• Brief: Set down each line of the listing below exactly as it is written.

• Recorded data:
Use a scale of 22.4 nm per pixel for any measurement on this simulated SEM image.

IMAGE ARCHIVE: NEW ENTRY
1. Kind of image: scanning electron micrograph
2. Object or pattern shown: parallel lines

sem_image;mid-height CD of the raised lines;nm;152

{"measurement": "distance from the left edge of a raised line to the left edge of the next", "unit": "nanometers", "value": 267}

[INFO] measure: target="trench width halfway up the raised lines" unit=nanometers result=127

• Response:
Use a scale of 22.4 nm per pixel for any measurement on this simulated SEM image.

IMAGE ARCHIVE: NEW ENTRY
1. Kind of image: scanning electron micrograph
2. Object or pattern shown: parallel lines

sem_image;mid-height CD of the raised lines;nm;152

{"measurement": "distance from the left edge of a raised line to the left edge of the next", "unit": "nanometers", "value": 267}

[INFO] measure: target="trench width halfway up the raised lines" unit=nanometers result=127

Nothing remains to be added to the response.